• **ASSIGNED TASK**: The records should be restated exactly from their first line through the line with "Notebook, SEM session." in it.

• **DATA SUPPLIED**:
------------------------------
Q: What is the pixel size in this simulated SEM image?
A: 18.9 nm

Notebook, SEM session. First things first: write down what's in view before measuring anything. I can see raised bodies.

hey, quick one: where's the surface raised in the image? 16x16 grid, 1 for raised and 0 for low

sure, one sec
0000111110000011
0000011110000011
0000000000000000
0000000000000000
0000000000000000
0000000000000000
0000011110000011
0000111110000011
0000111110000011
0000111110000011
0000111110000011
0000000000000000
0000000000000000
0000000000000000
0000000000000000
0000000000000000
------------------------------

• **TASK RESULT**:
Q: What is the pixel size in this simulated SEM image?
A: 18.9 nm

Notebook, SEM session. First things first: write down what's in view before measuring anything. I can see raised bodies.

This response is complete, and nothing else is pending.